> **Required action**: Using the material below, print the line that contains "18. DIRECTIONAL_ETCH with", the line that contains "26. PATTERN with", and every line in between, exactly and nothing else.

==================================================
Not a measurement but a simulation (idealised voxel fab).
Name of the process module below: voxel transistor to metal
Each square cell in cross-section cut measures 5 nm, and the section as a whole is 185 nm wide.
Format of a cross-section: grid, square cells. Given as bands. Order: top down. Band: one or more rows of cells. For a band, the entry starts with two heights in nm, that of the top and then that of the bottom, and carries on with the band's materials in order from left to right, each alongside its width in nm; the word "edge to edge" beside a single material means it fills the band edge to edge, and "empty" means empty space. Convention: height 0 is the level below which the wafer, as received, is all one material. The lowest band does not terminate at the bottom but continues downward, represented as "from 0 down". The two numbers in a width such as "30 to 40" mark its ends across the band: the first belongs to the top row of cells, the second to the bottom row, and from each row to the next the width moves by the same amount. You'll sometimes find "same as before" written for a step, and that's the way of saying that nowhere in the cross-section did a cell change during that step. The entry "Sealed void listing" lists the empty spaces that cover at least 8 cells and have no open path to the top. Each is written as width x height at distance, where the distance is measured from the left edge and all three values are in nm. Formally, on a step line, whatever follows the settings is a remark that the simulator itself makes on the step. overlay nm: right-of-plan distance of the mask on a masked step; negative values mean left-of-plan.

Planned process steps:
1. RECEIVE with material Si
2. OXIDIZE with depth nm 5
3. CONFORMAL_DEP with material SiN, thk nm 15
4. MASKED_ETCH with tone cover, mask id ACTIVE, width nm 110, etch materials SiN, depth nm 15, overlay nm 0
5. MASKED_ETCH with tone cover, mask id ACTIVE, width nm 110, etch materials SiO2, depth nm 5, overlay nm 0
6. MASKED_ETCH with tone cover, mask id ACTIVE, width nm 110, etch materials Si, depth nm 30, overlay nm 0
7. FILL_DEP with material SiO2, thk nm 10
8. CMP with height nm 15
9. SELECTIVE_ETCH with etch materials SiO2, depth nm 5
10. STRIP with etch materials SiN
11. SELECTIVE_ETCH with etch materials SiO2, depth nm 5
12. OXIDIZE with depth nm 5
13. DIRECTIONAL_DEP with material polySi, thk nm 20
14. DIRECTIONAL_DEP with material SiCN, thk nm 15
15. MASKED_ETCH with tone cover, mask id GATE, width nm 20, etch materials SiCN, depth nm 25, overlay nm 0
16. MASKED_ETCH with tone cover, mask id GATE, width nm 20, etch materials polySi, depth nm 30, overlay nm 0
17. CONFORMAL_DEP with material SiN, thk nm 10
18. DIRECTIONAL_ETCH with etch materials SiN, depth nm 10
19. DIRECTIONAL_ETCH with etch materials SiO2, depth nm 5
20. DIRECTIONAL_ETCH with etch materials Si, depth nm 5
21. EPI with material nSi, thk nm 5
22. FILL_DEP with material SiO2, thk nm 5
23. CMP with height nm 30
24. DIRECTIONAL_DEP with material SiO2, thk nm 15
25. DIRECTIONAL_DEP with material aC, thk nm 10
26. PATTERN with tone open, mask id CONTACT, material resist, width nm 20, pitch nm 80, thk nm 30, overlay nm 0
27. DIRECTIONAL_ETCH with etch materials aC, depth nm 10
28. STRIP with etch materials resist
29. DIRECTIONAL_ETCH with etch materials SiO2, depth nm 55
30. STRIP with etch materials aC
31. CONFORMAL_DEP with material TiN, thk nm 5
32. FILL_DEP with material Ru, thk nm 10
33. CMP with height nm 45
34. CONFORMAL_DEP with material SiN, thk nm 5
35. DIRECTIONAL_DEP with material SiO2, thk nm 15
==================================================

> **Worked solution**:
18. DIRECTIONAL_ETCH with etch materials SiN, depth nm 10
19. DIRECTIONAL_ETCH with etch materials SiO2, depth nm 5
20. DIRECTIONAL_ETCH with etch materials Si, depth nm 5
21. EPI with material nSi, thk nm 5
22. FILL_DEP with material SiO2, thk nm 5
23. CMP with height nm 30
24. DIRECTIONAL_DEP with material SiO2, thk nm 15
25. DIRECTIONAL_DEP with material aC, thk nm 10
26. PATTERN with tone open, mask id CONTACT, material resist, width nm 20, pitch nm 80, thk nm 30, overlay nm 0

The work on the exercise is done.